Required action: Print, exactly as they stand, the lines from the start of the listing to the line containing "Band: top and", inclusive.

Information shown:
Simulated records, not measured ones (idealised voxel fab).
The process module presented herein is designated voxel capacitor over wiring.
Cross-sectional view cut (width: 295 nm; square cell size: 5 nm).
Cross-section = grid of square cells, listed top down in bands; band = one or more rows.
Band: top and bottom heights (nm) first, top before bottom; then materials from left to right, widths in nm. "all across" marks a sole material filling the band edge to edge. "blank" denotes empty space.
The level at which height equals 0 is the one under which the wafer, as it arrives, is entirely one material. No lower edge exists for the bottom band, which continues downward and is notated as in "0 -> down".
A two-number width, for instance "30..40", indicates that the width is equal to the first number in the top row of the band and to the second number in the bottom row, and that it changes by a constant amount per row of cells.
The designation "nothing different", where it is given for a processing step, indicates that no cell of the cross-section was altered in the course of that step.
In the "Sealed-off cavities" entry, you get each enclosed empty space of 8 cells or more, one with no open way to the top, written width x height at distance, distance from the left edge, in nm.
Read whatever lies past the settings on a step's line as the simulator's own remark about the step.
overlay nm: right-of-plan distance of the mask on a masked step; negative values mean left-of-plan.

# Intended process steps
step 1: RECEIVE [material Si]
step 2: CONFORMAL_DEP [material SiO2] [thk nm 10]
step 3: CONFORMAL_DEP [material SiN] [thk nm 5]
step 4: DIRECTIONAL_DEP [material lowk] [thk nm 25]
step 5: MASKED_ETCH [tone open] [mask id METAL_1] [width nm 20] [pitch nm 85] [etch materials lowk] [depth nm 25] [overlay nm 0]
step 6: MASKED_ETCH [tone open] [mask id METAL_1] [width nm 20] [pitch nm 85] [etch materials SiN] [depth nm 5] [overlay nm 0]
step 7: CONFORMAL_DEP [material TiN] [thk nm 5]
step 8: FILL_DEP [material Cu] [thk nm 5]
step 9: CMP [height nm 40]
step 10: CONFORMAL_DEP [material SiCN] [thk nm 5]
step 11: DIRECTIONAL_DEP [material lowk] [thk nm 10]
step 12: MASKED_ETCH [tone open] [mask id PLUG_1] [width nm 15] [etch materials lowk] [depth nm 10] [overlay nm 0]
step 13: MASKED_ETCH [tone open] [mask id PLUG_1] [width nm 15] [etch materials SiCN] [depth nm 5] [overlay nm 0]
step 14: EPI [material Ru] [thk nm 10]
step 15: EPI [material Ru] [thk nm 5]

Result:
Simulated records, not measured ones (idealised voxel fab).
The process module presented herein is designated voxel capacitor over wiring.
Cross-sectional view cut (width: 295 nm; square cell size: 5 nm).
Cross-section = grid of square cells, listed top down in bands; band = one or more rows.
Band: top and bottom heights (nm) first, top before bottom; then materials from left to right, widths in nm. "all across" marks a sole material filling the band edge to edge. "blank" denotes empty space.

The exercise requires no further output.